---*---
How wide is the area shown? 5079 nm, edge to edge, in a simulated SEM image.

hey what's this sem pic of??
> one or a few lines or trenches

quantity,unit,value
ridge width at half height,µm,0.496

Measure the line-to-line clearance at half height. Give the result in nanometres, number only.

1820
---*---

Set down, exactly as they appear, the lines above from the first one to the line that holds "ridge width at half height,µm,0.496", both included, please, and no others.

* _Written solution_
How wide is the area shown? 5079 nm, edge to edge, in a simulated SEM image.

hey what's this sem pic of??
> one or a few lines or trenches

quantity,unit,value
ridge width at half height,µm,0.496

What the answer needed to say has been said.